** Opening DATA PROVIDED block **

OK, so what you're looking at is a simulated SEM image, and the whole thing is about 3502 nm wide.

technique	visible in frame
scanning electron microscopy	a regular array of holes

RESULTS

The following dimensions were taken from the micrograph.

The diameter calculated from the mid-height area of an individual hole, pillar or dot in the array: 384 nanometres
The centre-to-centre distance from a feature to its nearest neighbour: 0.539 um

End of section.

** Closing DATA PROVIDED block **

▶ **WORK ORDER**
Reproduce word for word only the first line of the listing above and each line after it through the line with "The diameter calculated".

▶ **WORKED SOLUTION**
OK, so what you're looking at is a simulated SEM image, and the whole thing is about 3502 nm wide.

technique	visible in frame
scanning electron microscopy	a regular array of holes

RESULTS

The following dimensions were taken from the micrograph.

The diameter calculated from the mid-height area of an individual hole, pillar or dot in the array: 384 nanometres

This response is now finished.